REQUIREMENT: The required output is the lines below from the line containing "nm | SiO2 85 nm" to the line containing "nm | SiCN 85 nm", inclusive, retyped exactly. No other lines belong in it.

=== LISTED RECORDS ===
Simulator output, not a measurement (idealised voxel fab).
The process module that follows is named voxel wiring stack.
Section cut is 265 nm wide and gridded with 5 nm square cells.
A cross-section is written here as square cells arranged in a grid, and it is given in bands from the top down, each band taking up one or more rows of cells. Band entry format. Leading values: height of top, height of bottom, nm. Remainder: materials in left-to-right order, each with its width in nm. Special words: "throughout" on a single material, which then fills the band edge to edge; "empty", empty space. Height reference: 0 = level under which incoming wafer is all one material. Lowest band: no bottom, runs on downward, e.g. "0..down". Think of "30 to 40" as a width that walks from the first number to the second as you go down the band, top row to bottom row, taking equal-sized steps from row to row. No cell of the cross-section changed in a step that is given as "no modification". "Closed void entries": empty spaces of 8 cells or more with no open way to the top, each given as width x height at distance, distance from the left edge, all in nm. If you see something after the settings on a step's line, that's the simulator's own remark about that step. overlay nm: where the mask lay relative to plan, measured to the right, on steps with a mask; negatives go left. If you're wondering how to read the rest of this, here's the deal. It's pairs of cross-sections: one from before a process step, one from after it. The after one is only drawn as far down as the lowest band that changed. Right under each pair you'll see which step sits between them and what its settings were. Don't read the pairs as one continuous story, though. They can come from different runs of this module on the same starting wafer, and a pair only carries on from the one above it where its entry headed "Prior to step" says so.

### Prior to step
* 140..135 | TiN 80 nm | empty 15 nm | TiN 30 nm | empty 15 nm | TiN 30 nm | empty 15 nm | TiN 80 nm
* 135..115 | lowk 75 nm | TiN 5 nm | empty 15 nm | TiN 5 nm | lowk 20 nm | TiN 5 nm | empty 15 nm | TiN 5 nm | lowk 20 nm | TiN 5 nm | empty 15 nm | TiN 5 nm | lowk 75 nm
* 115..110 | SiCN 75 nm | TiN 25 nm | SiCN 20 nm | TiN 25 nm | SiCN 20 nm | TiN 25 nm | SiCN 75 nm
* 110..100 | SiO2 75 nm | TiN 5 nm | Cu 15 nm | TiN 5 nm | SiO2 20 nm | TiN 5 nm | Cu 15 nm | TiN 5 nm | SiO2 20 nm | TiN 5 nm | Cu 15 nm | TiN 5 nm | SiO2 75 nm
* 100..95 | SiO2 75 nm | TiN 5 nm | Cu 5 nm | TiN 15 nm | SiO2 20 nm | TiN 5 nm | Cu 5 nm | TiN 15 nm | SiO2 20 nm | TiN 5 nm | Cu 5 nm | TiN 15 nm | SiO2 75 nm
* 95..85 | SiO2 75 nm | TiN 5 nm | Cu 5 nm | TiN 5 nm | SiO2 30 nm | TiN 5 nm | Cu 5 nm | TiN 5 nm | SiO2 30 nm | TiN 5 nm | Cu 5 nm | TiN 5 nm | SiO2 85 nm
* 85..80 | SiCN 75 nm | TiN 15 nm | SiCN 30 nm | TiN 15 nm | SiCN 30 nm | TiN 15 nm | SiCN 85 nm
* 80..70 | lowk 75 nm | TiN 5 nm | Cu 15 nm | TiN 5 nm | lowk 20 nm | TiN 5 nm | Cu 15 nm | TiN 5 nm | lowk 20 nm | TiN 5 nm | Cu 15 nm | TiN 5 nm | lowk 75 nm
===

EXERCISE ANSWER:
* 95..85 | SiO2 75 nm | TiN 5 nm | Cu 5 nm | TiN 5 nm | SiO2 30 nm | TiN 5 nm | Cu 5 nm | TiN 5 nm | SiO2 30 nm | TiN 5 nm | Cu 5 nm | TiN 5 nm | SiO2 85 nm
* 85..80 | SiCN 75 nm | TiN 15 nm | SiCN 30 nm | TiN 15 nm | SiCN 30 nm | TiN 15 nm | SiCN 85 nm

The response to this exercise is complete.